|---|

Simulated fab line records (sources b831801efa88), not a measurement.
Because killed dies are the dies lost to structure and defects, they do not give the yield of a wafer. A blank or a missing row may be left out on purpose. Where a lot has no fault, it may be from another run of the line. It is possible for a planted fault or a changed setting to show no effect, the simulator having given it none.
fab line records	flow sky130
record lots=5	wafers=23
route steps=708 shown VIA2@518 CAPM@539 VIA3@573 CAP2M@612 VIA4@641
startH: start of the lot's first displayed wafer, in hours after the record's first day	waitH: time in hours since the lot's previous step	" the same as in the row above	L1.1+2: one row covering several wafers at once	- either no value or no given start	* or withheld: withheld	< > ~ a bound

|---|

# Work item
Print out the whole listing, with every line exactly as it appears.

# Expected answer
Simulated fab line records (sources b831801efa88), not a measurement.
Because killed dies are the dies lost to structure and defects, they do not give the yield of a wafer. A blank or a missing row may be left out on purpose. Where a lot has no fault, it may be from another run of the line. It is possible for a planted fault or a changed setting to show no effect, the simulator having given it none.
fab line records	flow sky130
record lots=5	wafers=23
route steps=708 shown VIA2@518 CAPM@539 VIA3@573 CAP2M@612 VIA4@641
startH: start of the lot's first displayed wafer, in hours after the record's first day	waitH: time in hours since the lot's previous step	" the same as in the row above	L1.1+2: one row covering several wafers at once	- either no value or no given start	* or withheld: withheld	< > ~ a bound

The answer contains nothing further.